▸ Work task
Line by line, return the data exactly as shown.

::: Data records

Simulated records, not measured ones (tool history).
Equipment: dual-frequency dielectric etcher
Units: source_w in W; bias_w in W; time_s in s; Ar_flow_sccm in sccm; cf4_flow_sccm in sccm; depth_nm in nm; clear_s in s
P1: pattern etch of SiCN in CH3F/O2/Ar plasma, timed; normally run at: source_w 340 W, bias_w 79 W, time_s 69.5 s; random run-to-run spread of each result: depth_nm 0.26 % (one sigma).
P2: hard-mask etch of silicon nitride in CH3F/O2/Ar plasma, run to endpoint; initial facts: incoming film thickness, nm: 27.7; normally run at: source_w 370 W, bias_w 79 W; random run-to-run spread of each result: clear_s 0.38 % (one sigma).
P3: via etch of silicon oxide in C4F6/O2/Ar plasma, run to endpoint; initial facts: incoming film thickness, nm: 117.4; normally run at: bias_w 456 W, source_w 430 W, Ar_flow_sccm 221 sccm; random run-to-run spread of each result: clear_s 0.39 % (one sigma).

::::::

▸ Response area
Simulated records, not measured ones (tool history).
Equipment: dual-frequency dielectric etcher
Units: source_w in W; bias_w in W; time_s in s; Ar_flow_sccm in sccm; cf4_flow_sccm in sccm; depth_nm in nm; clear_s in s
P1: pattern etch of SiCN in CH3F/O2/Ar plasma, timed; normally run at: source_w 340 W, bias_w 79 W, time_s 69.5 s; random run-to-run spread of each result: depth_nm 0.26 % (one sigma).
P2: hard-mask etch of silicon nitride in CH3F/O2/Ar plasma, run to endpoint; initial facts: incoming film thickness, nm: 27.7; normally run at: source_w 370 W, bias_w 79 W; random run-to-run spread of each result: clear_s 0.38 % (one sigma).
P3: via etch of silicon oxide in C4F6/O2/Ar plasma, run to endpoint; initial facts: incoming film thickness, nm: 117.4; normally run at: bias_w 456 W, source_w 430 W, Ar_flow_sccm 221 sccm; random run-to-run spread of each result: clear_s 0.39 % (one sigma).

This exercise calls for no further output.